Listed records:
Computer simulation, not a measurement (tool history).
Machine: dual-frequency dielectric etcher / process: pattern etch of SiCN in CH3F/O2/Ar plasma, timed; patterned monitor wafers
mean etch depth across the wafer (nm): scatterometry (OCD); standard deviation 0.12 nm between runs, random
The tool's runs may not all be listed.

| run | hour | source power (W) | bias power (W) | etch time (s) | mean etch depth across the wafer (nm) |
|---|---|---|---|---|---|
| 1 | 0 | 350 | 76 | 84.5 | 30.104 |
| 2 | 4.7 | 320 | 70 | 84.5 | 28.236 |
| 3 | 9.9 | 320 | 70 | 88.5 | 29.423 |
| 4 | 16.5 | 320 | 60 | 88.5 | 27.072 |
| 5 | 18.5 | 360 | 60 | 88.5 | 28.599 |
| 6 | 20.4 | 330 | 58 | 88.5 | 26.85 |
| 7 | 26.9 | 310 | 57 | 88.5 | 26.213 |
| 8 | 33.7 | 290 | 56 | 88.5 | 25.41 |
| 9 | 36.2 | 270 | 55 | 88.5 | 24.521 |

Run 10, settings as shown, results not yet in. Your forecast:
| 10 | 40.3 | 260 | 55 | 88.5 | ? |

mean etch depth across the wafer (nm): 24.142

Activity:
What you output must match the lines from the beginning of the material through the line with "55 | 88.5 | ? |" exactly, both ends included.

Answer section:
Computer simulation, not a measurement (tool history).
Machine: dual-frequency dielectric etcher / process: pattern etch of SiCN in CH3F/O2/Ar plasma, timed; patterned monitor wafers
mean etch depth across the wafer (nm): scatterometry (OCD); standard deviation 0.12 nm between runs, random
The tool's runs may not all be listed.

| run | hour | source power (W) | bias power (W) | etch time (s) | mean etch depth across the wafer (nm) |
|---|---|---|---|---|---|
| 1 | 0 | 350 | 76 | 84.5 | 30.104 |
| 2 | 4.7 | 320 | 70 | 84.5 | 28.236 |
| 3 | 9.9 | 320 | 70 | 88.5 | 29.423 |
| 4 | 16.5 | 320 | 60 | 88.5 | 27.072 |
| 5 | 18.5 | 360 | 60 | 88.5 | 28.599 |
| 6 | 20.4 | 330 | 58 | 88.5 | 26.85 |
| 7 | 26.9 | 310 | 57 | 88.5 | 26.213 |
| 8 | 33.7 | 290 | 56 | 88.5 | 25.41 |
| 9 | 36.2 | 270 | 55 | 88.5 | 24.521 |

Run 10, settings as shown, results not yet in. Your forecast:
| 10 | 40.3 | 260 | 55 | 88.5 | ? |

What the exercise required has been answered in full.